- **Exercise**: The output is the lines below from the one with "What tool caused" through the one with "0.8 -0.5 -0.2", both included, printed exactly and with no other line.

────────────────
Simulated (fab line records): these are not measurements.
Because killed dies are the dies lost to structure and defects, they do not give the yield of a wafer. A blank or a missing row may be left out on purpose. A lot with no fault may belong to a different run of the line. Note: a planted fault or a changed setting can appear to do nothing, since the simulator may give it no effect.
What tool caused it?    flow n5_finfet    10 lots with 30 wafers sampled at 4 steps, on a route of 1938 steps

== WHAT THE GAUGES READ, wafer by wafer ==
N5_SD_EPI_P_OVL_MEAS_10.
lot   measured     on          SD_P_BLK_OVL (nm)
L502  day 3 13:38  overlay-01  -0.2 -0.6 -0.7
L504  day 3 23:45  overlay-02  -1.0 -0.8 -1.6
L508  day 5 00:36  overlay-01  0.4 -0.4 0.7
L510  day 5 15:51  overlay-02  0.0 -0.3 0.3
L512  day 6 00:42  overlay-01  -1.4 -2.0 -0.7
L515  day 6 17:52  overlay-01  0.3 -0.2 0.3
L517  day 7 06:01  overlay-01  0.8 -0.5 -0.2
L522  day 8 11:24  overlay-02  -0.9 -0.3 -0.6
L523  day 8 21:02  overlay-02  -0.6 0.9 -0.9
────────────────

- **Your solution**:
What tool caused it?    flow n5_finfet    10 lots with 30 wafers sampled at 4 steps, on a route of 1938 steps

== WHAT THE GAUGES READ, wafer by wafer ==
N5_SD_EPI_P_OVL_MEAS_10.
lot   measured     on          SD_P_BLK_OVL (nm)
L502  day 3 13:38  overlay-01  -0.2 -0.6 -0.7
L504  day 3 23:45  overlay-02  -1.0 -0.8 -1.6
L508  day 5 00:36  overlay-01  0.4 -0.4 0.7
L510  day 5 15:51  overlay-02  0.0 -0.3 0.3
L512  day 6 00:42  overlay-01  -1.4 -2.0 -0.7
L515  day 6 17:52  overlay-01  0.3 -0.2 0.3
L517  day 7 06:01  overlay-01  0.8 -0.5 -0.2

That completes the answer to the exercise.